=== EXERCISE ===
Copy exactly the lines from the first line of the records below through the line containing "The cross-section on", including both, and nothing else.

◆ ◆ ◆

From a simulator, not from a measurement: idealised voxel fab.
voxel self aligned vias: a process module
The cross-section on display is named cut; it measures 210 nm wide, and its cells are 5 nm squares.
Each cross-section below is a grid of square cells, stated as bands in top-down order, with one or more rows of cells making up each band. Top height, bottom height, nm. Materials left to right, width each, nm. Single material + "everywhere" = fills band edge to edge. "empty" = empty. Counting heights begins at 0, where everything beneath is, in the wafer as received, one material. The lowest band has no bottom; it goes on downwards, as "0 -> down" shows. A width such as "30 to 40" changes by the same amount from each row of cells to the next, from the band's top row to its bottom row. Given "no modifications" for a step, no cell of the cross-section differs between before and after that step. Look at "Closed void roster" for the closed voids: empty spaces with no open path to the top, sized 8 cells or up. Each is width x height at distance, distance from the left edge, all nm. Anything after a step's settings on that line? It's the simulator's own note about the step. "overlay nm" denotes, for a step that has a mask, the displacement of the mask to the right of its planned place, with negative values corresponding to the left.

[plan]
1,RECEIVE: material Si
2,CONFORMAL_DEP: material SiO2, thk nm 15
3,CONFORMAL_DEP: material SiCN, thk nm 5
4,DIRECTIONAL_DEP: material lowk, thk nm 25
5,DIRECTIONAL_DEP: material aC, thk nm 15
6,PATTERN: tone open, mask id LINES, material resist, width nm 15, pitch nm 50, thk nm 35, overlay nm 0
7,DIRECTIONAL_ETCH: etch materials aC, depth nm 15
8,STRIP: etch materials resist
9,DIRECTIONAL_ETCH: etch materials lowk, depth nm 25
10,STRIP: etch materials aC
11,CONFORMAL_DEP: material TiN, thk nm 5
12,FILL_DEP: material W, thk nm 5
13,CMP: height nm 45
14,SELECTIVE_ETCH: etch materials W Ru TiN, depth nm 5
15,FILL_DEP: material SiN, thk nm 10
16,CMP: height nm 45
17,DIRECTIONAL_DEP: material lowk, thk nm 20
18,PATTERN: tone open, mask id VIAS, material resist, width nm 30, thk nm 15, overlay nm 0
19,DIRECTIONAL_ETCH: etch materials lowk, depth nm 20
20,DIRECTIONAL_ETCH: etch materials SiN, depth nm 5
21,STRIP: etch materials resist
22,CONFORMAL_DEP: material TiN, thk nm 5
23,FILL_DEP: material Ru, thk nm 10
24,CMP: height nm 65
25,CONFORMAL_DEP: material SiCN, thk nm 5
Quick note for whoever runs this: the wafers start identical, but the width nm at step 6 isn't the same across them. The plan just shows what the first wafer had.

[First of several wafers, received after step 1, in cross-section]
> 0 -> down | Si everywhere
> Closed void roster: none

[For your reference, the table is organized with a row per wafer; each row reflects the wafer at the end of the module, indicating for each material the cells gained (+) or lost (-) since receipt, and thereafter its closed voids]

◆ ◆ ◆

=== YOUR RESPONSE ===
From a simulator, not from a measurement: idealised voxel fab.
voxel self aligned vias: a process module
The cross-section on display is named cut; it measures 210 nm wide, and its cells are 5 nm squares.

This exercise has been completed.